* **DATASET CONTENT**:
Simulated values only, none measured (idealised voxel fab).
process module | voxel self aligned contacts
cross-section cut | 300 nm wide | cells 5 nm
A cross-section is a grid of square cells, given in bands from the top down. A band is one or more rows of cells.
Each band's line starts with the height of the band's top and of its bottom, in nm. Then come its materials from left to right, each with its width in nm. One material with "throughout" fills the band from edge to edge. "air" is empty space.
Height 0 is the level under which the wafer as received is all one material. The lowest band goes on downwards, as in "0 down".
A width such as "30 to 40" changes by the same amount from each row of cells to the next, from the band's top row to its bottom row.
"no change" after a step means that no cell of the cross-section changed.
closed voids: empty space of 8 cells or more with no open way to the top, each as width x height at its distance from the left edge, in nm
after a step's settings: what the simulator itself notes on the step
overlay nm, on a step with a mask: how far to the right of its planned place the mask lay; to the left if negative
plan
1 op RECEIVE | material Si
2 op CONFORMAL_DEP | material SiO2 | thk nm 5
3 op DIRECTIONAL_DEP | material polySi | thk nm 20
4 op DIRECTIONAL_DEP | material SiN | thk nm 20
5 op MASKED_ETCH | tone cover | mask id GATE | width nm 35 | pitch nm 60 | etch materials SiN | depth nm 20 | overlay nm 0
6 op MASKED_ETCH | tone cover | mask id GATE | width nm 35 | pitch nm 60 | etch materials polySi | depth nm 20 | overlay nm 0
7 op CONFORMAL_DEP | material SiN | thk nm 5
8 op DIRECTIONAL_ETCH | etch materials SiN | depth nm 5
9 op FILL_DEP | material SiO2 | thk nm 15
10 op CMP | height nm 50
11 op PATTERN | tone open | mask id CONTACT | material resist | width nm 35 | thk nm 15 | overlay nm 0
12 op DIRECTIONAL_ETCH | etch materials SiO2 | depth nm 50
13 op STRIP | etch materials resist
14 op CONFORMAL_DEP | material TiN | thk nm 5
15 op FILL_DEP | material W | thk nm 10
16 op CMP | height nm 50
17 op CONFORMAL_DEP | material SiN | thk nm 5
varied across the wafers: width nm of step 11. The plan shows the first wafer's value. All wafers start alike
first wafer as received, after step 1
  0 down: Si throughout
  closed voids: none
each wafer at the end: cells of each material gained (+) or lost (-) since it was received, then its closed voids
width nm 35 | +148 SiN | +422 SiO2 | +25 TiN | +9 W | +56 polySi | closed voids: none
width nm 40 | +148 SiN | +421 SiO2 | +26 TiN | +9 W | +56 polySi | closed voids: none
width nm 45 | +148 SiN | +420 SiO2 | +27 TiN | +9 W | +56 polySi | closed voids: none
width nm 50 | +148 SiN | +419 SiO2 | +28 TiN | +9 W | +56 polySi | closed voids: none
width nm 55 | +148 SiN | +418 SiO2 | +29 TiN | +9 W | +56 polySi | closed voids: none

* **REQUIRED ACTION**: Each line of the records above, from the first through the one containing "15 op FILL_DEP | material W | thk nm 10", is to be retyped exactly; no other line belongs.

* **ANSWER BOX**:
Simulated values only, none measured (idealised voxel fab).
process module | voxel self aligned contacts
cross-section cut | 300 nm wide | cells 5 nm
A cross-section is a grid of square cells, given in bands from the top down. A band is one or more rows of cells.
Each band's line starts with the height of the band's top and of its bottom, in nm. Then come its materials from left to right, each with its width in nm. One material with "throughout" fills the band from edge to edge. "air" is empty space.
Height 0 is the level under which the wafer as received is all one material. The lowest band goes on downwards, as in "0 down".
A width such as "30 to 40" changes by the same amount from each row of cells to the next, from the band's top row to its bottom row.
"no change" after a step means that no cell of the cross-section changed.
closed voids: empty space of 8 cells or more with no open way to the top, each as width x height at its distance from the left edge, in nm
after a step's settings: what the simulator itself notes on the step
overlay nm, on a step with a mask: how far to the right of its planned place the mask lay; to the left if negative
plan
1 op RECEIVE | material Si
2 op CONFORMAL_DEP | material SiO2 | thk nm 5
3 op DIRECTIONAL_DEP | material polySi | thk nm 20
4 op DIRECTIONAL_DEP | material SiN | thk nm 20
5 op MASKED_ETCH | tone cover | mask id GATE | width nm 35 | pitch nm 60 | etch materials SiN | depth nm 20 | overlay nm 0
6 op MASKED_ETCH | tone cover | mask id GATE | width nm 35 | pitch nm 60 | etch materials polySi | depth nm 20 | overlay nm 0
7 op CONFORMAL_DEP | material SiN | thk nm 5
8 op DIRECTIONAL_ETCH | etch materials SiN | depth nm 5
9 op FILL_DEP | material SiO2 | thk nm 15
10 op CMP | height nm 50
11 op PATTERN | tone open | mask id CONTACT | material resist | width nm 35 | thk nm 15 | overlay nm 0
12 op DIRECTIONAL_ETCH | etch materials SiO2 | depth nm 50
13 op STRIP | etch materials resist
14 op CONFORMAL_DEP | material TiN | thk nm 5
15 op FILL_DEP | material W | thk nm 10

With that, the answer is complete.